Assigned task: Take the records below from their first line to the line with "- RIT_CONTACT_ETCH_11: etches", and restate those lines word for word.

Listed records:
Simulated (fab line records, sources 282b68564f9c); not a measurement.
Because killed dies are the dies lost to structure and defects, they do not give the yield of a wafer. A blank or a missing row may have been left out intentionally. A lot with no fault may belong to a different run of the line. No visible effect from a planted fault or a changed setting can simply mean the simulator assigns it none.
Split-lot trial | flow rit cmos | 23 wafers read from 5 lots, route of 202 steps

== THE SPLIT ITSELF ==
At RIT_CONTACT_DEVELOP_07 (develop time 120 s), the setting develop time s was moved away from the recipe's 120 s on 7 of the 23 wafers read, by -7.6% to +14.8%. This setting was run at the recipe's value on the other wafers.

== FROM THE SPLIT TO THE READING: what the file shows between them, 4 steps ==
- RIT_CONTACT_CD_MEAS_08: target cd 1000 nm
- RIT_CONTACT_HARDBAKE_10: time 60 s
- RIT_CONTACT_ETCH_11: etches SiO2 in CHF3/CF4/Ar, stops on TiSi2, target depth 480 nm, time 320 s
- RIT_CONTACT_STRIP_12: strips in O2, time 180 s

Exercise result:
Simulated (fab line records, sources 282b68564f9c); not a measurement.
Because killed dies are the dies lost to structure and defects, they do not give the yield of a wafer. A blank or a missing row may have been left out intentionally. A lot with no fault may belong to a different run of the line. No visible effect from a planted fault or a changed setting can simply mean the simulator assigns it none.
Split-lot trial | flow rit cmos | 23 wafers read from 5 lots, route of 202 steps

== THE SPLIT ITSELF ==
At RIT_CONTACT_DEVELOP_07 (develop time 120 s), the setting develop time s was moved away from the recipe's 120 s on 7 of the 23 wafers read, by -7.6% to +14.8%. This setting was run at the recipe's value on the other wafers.

== FROM THE SPLIT TO THE READING: what the file shows between them, 4 steps ==
- RIT_CONTACT_CD_MEAS_08: target cd 1000 nm
- RIT_CONTACT_HARDBAKE_10: time 60 s
- RIT_CONTACT_ETCH_11: etches SiO2 in CHF3/CF4/Ar, stops on TiSi2, target depth 480 nm, time 320 s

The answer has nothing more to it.